WORK ORDER:
Set down the lines of the data exactly, starting at the first and stopping after the line containing "On each step's".

AVAILABLE DATA:
^^^^^^^^^^^^^^^^
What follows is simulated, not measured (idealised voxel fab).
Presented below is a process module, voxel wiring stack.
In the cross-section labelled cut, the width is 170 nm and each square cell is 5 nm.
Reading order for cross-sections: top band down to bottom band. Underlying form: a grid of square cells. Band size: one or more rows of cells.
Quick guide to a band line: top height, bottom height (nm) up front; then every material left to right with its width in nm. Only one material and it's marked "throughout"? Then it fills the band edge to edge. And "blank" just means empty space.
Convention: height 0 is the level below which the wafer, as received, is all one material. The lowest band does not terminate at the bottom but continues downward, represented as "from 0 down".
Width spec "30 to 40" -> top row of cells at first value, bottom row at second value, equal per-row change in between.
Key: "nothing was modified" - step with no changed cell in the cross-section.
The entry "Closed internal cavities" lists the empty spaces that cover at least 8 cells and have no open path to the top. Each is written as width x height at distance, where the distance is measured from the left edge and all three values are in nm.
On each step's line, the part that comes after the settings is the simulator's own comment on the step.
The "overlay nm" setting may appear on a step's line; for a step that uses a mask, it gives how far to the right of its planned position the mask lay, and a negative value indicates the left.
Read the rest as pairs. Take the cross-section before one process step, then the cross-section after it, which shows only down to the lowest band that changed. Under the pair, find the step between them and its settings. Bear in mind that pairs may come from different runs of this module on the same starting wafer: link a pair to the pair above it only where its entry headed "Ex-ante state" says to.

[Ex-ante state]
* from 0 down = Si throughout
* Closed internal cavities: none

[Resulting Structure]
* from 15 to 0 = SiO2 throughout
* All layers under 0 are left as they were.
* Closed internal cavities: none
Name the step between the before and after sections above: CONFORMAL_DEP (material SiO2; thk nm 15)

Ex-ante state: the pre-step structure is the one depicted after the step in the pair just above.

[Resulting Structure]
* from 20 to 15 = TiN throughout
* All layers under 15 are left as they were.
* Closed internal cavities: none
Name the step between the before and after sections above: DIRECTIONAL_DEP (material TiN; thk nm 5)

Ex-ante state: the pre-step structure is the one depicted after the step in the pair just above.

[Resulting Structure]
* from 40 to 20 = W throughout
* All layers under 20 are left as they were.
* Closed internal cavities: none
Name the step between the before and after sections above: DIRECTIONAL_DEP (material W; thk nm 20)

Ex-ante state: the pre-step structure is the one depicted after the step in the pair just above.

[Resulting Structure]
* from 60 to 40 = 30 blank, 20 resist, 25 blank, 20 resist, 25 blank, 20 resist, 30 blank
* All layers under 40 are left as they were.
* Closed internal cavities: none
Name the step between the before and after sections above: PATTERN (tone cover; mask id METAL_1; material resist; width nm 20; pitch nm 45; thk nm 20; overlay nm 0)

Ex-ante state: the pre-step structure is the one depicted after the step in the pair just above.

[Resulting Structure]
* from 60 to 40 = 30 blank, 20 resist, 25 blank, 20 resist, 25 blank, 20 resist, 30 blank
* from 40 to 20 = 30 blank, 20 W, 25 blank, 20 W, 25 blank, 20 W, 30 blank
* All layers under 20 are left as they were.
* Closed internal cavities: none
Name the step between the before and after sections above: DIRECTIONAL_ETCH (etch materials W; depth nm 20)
^^^^^^^^^^^^^^^^

TASK RESULT:
What follows is simulated, not measured (idealised voxel fab).
Presented below is a process module, voxel wiring stack.
In the cross-section labelled cut, the width is 170 nm and each square cell is 5 nm.
Reading order for cross-sections: top band down to bottom band. Underlying form: a grid of square cells. Band size: one or more rows of cells.
Quick guide to a band line: top height, bottom height (nm) up front; then every material left to right with its width in nm. Only one material and it's marked "throughout"? Then it fills the band edge to edge. And "blank" just means empty space.
Convention: height 0 is the level below which the wafer, as received, is all one material. The lowest band does not terminate at the bottom but continues downward, represented as "from 0 down".
Width spec "30 to 40" -> top row of cells at first value, bottom row at second value, equal per-row change in between.
Key: "nothing was modified" - step with no changed cell in the cross-section.
The entry "Closed internal cavities" lists the empty spaces that cover at least 8 cells and have no open path to the top. Each is written as width x height at distance, where the distance is measured from the left edge and all three values are in nm.
On each step's line, the part that comes after the settings is the simulator's own comment on the step.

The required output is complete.